**Assigned task**
I'd like an exact copy of every line from the start of the entries below through the line containing "A pile is written", please.

**Data excerpts**
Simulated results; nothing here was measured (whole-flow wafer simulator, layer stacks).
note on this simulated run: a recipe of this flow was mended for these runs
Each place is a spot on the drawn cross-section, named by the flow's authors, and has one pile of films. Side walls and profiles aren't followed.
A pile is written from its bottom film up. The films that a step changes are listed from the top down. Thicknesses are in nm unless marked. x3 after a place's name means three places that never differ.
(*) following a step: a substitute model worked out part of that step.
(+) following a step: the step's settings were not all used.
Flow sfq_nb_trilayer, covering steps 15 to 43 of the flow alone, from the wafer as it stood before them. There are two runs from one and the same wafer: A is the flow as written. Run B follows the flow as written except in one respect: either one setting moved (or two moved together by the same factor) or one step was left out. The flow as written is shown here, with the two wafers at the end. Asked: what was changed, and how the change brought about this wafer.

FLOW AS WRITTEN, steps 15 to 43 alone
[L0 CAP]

**Worked solution**
Simulated results; nothing here was measured (whole-flow wafer simulator, layer stacks).
note on this simulated run: a recipe of this flow was mended for these runs
Each place is a spot on the drawn cross-section, named by the flow's authors, and has one pile of films. Side walls and profiles aren't followed.
A pile is written from its bottom film up. The films that a step changes are listed from the top down. Thicknesses are in nm unless marked. x3 after a place's name means three places that never differ.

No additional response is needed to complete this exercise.